* _Work item_:
Using the records below, give again exactly the lines from the line that contains "## FROM THE" through the line that contains "on the recipe", both ends included, and only those.

━━━━
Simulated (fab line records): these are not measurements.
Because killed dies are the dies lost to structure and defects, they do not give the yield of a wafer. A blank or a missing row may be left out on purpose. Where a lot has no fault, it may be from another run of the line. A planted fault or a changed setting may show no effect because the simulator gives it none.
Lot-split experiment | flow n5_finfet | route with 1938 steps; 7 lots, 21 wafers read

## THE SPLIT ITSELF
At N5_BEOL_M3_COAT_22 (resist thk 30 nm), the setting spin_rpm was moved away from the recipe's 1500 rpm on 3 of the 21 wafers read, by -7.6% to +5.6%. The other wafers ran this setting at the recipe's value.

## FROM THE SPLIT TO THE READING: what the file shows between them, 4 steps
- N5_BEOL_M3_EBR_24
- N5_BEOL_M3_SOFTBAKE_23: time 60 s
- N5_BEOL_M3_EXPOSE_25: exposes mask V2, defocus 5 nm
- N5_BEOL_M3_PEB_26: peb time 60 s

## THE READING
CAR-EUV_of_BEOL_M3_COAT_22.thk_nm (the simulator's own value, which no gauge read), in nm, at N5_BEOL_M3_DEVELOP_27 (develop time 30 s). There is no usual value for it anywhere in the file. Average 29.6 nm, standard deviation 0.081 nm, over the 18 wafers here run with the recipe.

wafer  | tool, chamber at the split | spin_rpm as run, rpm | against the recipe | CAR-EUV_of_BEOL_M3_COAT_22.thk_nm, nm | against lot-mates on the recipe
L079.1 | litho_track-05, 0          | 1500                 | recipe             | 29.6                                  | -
━━━━

* _Exercise result_:
## FROM THE SPLIT TO THE READING: what the file shows between them, 4 steps
- N5_BEOL_M3_EBR_24
- N5_BEOL_M3_SOFTBAKE_23: time 60 s
- N5_BEOL_M3_EXPOSE_25: exposes mask V2, defocus 5 nm
- N5_BEOL_M3_PEB_26: peb time 60 s

## THE READING
CAR-EUV_of_BEOL_M3_COAT_22.thk_nm (the simulator's own value, which no gauge read), in nm, at N5_BEOL_M3_DEVELOP_27 (develop time 30 s). There is no usual value for it anywhere in the file. Average 29.6 nm, standard deviation 0.081 nm, over the 18 wafers here run with the recipe.

wafer  | tool, chamber at the split | spin_rpm as run, rpm | against the recipe | CAR-EUV_of_BEOL_M3_COAT_22.thk_nm, nm | against lot-mates on the recipe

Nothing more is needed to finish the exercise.